══════════
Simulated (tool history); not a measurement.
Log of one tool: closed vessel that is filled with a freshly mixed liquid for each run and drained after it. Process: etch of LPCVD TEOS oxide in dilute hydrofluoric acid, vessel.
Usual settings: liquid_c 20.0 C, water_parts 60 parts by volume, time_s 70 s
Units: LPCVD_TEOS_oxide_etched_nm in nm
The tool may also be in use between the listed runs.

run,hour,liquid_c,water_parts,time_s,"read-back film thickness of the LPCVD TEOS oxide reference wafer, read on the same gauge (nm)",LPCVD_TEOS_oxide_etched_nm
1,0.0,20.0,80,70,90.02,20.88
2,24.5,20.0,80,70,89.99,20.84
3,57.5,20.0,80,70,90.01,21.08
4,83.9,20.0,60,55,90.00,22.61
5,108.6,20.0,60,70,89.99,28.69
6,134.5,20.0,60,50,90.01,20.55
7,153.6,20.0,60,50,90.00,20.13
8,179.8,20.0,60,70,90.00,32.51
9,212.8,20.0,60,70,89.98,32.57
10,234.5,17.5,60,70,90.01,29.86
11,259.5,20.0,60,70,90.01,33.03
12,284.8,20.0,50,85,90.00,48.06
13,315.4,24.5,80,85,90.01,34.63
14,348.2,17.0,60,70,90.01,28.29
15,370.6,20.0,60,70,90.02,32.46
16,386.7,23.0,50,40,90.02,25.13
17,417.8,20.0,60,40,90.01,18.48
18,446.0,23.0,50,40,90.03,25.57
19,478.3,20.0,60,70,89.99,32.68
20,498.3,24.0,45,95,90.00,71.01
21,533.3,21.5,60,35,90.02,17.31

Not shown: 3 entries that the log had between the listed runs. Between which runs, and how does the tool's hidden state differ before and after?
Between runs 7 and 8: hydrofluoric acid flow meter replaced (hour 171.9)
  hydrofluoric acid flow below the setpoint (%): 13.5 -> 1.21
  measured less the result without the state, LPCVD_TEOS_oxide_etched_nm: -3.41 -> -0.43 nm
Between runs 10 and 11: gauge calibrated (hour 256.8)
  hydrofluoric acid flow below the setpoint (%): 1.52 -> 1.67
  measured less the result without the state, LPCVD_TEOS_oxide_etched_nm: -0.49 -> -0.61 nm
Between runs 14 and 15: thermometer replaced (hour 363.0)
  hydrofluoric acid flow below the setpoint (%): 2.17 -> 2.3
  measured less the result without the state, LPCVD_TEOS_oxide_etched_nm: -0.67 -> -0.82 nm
══════════

(Brief) Return exactly what appears above, from the first line of the entries to the line with "The tool may", inclusive.

(Answer section)
Simulated (tool history); not a measurement.
Log of one tool: closed vessel that is filled with a freshly mixed liquid for each run and drained after it. Process: etch of LPCVD TEOS oxide in dilute hydrofluoric acid, vessel.
Usual settings: liquid_c 20.0 C, water_parts 60 parts by volume, time_s 70 s
Units: LPCVD_TEOS_oxide_etched_nm in nm
The tool may also be in use between the listed runs.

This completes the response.